# REQUIREMENT
The lines from the start of the listing through the line containing "row to row." should be printed exactly, and no other lines should be printed.

# SOURCE INFORMATION
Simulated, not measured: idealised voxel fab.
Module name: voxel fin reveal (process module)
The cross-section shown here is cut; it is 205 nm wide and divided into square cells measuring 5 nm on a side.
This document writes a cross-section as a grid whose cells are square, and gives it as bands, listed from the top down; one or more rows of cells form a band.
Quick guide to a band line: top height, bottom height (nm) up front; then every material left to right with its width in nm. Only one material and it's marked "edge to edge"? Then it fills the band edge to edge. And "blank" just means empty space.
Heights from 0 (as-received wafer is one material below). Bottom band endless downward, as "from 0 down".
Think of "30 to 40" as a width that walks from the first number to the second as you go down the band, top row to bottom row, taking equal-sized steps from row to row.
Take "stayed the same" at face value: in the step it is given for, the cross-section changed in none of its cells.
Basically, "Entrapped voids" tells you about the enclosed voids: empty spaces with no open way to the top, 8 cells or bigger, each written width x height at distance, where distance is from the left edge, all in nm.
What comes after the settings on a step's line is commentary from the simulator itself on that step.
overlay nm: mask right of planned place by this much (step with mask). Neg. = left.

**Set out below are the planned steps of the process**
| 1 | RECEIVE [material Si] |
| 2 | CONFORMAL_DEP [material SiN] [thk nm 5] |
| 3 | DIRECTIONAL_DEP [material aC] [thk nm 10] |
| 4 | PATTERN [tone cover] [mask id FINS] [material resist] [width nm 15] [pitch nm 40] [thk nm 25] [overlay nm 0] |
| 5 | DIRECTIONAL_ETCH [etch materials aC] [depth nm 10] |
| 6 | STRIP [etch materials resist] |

# RESPONSE BOX
Simulated, not measured: idealised voxel fab.
Module name: voxel fin reveal (process module)
The cross-section shown here is cut; it is 205 nm wide and divided into square cells measuring 5 nm on a side.
This document writes a cross-section as a grid whose cells are square, and gives it as bands, listed from the top down; one or more rows of cells form a band.
Quick guide to a band line: top height, bottom height (nm) up front; then every material left to right with its width in nm. Only one material and it's marked "edge to edge"? Then it fills the band edge to edge. And "blank" just means empty space.
Heights from 0 (as-received wafer is one material below). Bottom band endless downward, as "from 0 down".
Think of "30 to 40" as a width that walks from the first number to the second as you go down the band, top row to bottom row, taking equal-sized steps from row to row.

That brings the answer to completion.